Extracted records
⟨

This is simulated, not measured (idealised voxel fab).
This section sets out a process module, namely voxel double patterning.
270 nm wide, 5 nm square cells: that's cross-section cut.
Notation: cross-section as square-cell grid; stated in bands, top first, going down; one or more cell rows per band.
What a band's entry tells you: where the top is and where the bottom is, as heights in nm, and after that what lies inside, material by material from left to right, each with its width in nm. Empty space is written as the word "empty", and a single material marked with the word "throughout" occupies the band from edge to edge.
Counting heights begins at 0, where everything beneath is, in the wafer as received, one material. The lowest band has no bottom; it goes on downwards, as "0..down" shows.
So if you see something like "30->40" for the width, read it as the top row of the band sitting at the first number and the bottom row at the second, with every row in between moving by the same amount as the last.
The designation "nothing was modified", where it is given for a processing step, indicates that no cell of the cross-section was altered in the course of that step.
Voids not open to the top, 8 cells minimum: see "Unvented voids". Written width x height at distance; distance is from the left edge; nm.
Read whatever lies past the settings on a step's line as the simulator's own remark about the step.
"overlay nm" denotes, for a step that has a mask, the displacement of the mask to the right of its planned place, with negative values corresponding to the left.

⟩

Everything in the listing should be given again word for word.

This is simulated, not measured (idealised voxel fab).
This section sets out a process module, namely voxel double patterning.
270 nm wide, 5 nm square cells: that's cross-section cut.
Notation: cross-section as square-cell grid; stated in bands, top first, going down; one or more cell rows per band.
What a band's entry tells you: where the top is and where the bottom is, as heights in nm, and after that what lies inside, material by material from left to right, each with its width in nm. Empty space is written as the word "empty", and a single material marked with the word "throughout" occupies the band from edge to edge.
Counting heights begins at 0, where everything beneath is, in the wafer as received, one material. The lowest band has no bottom; it goes on downwards, as "0..down" shows.
So if you see something like "30->40" for the width, read it as the top row of the band sitting at the first number and the bottom row at the second, with every row in between moving by the same amount as the last.
The designation "nothing was modified", where it is given for a processing step, indicates that no cell of the cross-section was altered in the course of that step.
Voids not open to the top, 8 cells minimum: see "Unvented voids". Written width x height at distance; distance is from the left edge; nm.
Read whatever lies past the settings on a step's line as the simulator's own remark about the step.
"overlay nm" denotes, for a step that has a mask, the displacement of the mask to the right of its planned place, with negative values corresponding to the left.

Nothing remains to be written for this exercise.